*Work item*
Transcription should be exact. Include all entries.

*Study material*
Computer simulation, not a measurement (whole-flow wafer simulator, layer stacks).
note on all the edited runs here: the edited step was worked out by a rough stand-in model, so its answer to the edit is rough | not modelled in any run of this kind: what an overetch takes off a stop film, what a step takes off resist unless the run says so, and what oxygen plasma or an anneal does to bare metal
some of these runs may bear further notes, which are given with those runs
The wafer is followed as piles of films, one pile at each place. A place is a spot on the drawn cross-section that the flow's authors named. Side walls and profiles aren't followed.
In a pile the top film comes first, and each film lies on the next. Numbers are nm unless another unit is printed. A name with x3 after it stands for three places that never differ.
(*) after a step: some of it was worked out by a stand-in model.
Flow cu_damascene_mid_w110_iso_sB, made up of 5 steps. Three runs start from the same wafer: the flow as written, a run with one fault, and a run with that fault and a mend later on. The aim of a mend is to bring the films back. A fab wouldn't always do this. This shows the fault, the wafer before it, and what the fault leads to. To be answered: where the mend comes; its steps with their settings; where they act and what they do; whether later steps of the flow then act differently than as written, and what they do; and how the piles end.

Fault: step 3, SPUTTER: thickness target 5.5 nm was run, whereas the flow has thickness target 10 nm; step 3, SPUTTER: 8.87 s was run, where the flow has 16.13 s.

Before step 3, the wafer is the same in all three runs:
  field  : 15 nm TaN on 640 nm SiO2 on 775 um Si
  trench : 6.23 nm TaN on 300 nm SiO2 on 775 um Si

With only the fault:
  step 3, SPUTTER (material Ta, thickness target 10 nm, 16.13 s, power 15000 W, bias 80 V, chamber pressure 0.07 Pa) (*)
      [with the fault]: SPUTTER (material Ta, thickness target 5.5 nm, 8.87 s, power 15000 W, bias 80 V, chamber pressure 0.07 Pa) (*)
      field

*Written answer*
Computer simulation, not a measurement (whole-flow wafer simulator, layer stacks).
note on all the edited runs here: the edited step was worked out by a rough stand-in model, so its answer to the edit is rough | not modelled in any run of this kind: what an overetch takes off a stop film, what a step takes off resist unless the run says so, and what oxygen plasma or an anneal does to bare metal
some of these runs may bear further notes, which are given with those runs
The wafer is followed as piles of films, one pile at each place. A place is a spot on the drawn cross-section that the flow's authors named. Side walls and profiles aren't followed.
In a pile the top film comes first, and each film lies on the next. Numbers are nm unless another unit is printed. A name with x3 after it stands for three places that never differ.
(*) after a step: some of it was worked out by a stand-in model.
Flow cu_damascene_mid_w110_iso_sB, made up of 5 steps. Three runs start from the same wafer: the flow as written, a run with one fault, and a run with that fault and a mend later on. The aim of a mend is to bring the films back. A fab wouldn't always do this. This shows the fault, the wafer before it, and what the fault leads to. To be answered: where the mend comes; its steps with their settings; where they act and what they do; whether later steps of the flow then act differently than as written, and what they do; and how the piles end.

Fault: step 3, SPUTTER: thickness target 5.5 nm was run, whereas the flow has thickness target 10 nm; step 3, SPUTTER: 8.87 s was run, where the flow has 16.13 s.

Before step 3, the wafer is the same in all three runs:
  field  : 15 nm TaN on 640 nm SiO2 on 775 um Si
  trench : 6.23 nm TaN on 300 nm SiO2 on 775 um Si

With only the fault:
  step 3, SPUTTER (material Ta, thickness target 10 nm, 16.13 s, power 15000 W, bias 80 V, chamber pressure 0.07 Pa) (*)
      [with the fault]: SPUTTER (material Ta, thickness target 5.5 nm, 8.87 s, power 15000 W, bias 80 V, chamber pressure 0.07 Pa) (*)
      field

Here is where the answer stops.